_WORK TASK:_ Only some lines are wanted. Transcribe, exactly, the lines below from the line with "Herein follows the" up to and including the line with "Pictured: cross-section cut, 270".

_EXCERPTED DATA:_
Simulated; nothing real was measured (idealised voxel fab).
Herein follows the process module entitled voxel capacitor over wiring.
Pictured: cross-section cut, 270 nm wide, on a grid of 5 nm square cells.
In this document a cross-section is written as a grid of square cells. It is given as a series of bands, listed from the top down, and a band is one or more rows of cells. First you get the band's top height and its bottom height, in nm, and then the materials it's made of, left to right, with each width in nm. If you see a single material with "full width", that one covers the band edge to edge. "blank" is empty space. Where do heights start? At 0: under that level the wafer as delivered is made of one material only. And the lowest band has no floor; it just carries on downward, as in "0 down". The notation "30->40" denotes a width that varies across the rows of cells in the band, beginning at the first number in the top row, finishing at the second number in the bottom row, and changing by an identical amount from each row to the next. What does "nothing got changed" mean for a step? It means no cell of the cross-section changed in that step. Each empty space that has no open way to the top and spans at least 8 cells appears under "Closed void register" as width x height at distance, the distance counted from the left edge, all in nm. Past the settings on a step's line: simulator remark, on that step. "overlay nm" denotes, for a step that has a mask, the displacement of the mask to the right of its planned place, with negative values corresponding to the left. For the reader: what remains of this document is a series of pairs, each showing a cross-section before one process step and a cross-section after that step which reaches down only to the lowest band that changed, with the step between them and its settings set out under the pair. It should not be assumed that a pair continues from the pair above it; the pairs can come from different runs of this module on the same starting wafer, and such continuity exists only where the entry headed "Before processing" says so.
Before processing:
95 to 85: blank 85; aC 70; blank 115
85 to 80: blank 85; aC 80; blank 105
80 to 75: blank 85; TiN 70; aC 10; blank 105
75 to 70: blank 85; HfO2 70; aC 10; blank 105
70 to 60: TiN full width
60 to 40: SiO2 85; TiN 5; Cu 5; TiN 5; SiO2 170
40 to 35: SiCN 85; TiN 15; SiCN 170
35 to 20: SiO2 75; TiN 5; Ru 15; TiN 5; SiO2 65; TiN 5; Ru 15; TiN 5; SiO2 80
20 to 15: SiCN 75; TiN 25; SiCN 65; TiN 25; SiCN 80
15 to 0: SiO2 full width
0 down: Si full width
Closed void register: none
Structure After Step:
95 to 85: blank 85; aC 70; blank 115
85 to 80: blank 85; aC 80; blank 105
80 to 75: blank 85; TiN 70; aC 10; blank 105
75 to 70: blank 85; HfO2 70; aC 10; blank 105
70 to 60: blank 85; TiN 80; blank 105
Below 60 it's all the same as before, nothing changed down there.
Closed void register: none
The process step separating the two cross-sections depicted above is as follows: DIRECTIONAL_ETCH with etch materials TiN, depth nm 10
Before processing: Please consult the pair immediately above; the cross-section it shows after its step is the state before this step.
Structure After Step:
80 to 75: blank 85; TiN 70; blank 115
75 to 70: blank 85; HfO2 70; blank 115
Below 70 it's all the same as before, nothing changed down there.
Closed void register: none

_TASK ANSWER:_
Herein follows the process module entitled voxel capacitor over wiring.
Pictured: cross-section cut, 270 nm wide, on a grid of 5 nm square cells.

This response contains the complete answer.